──────── INFORMATION SHOWN

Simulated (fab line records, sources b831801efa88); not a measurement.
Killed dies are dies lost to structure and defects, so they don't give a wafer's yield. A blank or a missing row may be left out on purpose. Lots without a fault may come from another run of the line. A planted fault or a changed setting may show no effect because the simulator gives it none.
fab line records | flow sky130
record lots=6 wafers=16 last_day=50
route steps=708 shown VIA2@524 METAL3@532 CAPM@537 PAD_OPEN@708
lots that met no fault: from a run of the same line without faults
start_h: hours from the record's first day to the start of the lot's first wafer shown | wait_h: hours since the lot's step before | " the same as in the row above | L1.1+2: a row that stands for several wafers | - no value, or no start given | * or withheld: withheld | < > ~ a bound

────────────────

| ASSIGNMENT |
Retype the material above exactly as given.

| EXERCISE SOLUTION |
Simulated (fab line records, sources b831801efa88); not a measurement.
Killed dies are dies lost to structure and defects, so they don't give a wafer's yield. A blank or a missing row may be left out on purpose. Lots without a fault may come from another run of the line. A planted fault or a changed setting may show no effect because the simulator gives it none.
fab line records | flow sky130
record lots=6 wafers=16 last_day=50
route steps=708 shown VIA2@524 METAL3@532 CAPM@537 PAD_OPEN@708
lots that met no fault: from a run of the same line without faults
start_h: hours from the record's first day to the start of the lot's first wafer shown | wait_h: hours since the lot's step before | " the same as in the row above | L1.1+2: a row that stands for several wafers | - no value, or no start given | * or withheld: withheld | < > ~ a bound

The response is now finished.